*ACTIVITY*: Exactly the lines from the start of the data through the line containing "lines or trenches" should be output, with both ends kept and nothing added.

*LISTED RECORDS*:
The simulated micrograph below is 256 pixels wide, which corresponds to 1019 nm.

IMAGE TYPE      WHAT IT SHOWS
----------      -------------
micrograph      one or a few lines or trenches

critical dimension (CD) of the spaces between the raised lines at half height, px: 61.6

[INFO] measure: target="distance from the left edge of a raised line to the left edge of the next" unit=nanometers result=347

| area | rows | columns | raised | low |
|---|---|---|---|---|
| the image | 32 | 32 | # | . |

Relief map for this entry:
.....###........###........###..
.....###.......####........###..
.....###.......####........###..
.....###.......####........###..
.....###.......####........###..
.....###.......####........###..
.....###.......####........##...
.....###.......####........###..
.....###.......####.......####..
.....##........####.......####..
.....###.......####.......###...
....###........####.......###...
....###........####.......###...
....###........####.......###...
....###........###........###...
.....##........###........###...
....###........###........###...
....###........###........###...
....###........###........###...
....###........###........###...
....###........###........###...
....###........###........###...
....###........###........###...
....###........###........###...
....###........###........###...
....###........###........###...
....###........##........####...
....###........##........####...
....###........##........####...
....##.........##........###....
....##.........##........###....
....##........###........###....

*ANSWER BOX*:
The simulated micrograph below is 256 pixels wide, which corresponds to 1019 nm.

IMAGE TYPE      WHAT IT SHOWS
----------      -------------
micrograph      one or a few lines or trenches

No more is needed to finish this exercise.